## INFORMATION SUPPLIED
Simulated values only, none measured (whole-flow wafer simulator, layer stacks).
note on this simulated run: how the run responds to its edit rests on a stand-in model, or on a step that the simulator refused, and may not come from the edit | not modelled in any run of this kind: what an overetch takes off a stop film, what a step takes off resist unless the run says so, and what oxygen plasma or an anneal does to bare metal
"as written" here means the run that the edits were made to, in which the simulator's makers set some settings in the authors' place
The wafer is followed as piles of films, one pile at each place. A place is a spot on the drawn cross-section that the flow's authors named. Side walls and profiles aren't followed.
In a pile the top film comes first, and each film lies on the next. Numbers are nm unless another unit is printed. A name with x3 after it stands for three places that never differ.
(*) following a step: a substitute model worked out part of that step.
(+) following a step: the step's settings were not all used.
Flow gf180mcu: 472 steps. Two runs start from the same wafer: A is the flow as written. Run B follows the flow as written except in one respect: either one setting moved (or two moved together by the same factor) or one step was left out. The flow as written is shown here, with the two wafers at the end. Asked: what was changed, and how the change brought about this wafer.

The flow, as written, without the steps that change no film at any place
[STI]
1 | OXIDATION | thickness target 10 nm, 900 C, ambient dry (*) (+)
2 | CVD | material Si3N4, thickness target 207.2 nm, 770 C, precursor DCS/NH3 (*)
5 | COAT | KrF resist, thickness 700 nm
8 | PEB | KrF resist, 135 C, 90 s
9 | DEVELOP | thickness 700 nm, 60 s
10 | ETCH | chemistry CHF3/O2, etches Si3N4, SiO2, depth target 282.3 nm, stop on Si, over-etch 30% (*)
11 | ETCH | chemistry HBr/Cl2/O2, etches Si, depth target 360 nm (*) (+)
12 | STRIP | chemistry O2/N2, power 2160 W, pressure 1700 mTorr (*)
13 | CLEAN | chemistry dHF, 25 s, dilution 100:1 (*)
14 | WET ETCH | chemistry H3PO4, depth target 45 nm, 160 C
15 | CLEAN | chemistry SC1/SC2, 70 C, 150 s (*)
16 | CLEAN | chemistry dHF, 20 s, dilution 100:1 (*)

## WORK ORDER
Repeat the lines from the first one in the records through the line containing "note on this", exactly as written, and nothing else.

## YOUR RESPONSE
Simulated values only, none measured (whole-flow wafer simulator, layer stacks).
note on this simulated run: how the run responds to its edit rests on a stand-in model, or on a step that the simulator refused, and may not come from the edit | not modelled in any run of this kind: what an overetch takes off a stop film, what a step takes off resist unless the run says so, and what oxygen plasma or an anneal does to bare metal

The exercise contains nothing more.